Segment Start: Records provided

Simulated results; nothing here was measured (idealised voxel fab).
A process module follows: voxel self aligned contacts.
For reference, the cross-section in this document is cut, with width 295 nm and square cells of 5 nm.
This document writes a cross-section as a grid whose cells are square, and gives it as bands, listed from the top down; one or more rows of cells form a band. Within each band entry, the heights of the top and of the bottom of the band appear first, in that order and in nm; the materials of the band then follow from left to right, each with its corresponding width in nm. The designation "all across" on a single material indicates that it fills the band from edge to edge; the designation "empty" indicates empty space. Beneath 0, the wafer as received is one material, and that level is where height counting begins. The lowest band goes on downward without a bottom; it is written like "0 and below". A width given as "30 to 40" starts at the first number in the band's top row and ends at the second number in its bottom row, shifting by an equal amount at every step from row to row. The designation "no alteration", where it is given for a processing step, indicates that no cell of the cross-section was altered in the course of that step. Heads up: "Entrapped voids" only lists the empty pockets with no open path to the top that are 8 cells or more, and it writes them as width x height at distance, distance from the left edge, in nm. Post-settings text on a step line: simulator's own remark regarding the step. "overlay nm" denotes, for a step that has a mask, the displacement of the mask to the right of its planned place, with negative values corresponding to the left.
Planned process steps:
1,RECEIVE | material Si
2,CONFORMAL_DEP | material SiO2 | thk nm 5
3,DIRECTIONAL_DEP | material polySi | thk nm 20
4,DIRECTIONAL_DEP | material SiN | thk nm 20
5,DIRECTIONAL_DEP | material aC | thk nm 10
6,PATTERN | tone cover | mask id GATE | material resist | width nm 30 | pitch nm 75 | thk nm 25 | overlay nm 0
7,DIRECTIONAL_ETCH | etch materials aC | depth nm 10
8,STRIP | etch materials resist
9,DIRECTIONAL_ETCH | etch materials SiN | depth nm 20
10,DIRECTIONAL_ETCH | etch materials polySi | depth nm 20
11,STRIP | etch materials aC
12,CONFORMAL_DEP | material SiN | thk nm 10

Segment End: Records provided

### Work order
What are the lines, exactly as written above, from the line with "1,RECEIVE | material Si" to the line with "5,DIRECTIONAL_DEP | material aC | thk nm 10", both included? Output only those.

### Task output
1,RECEIVE | material Si
2,CONFORMAL_DEP | material SiO2 | thk nm 5
3,DIRECTIONAL_DEP | material polySi | thk nm 20
4,DIRECTIONAL_DEP | material SiN | thk nm 20
5,DIRECTIONAL_DEP | material aC | thk nm 10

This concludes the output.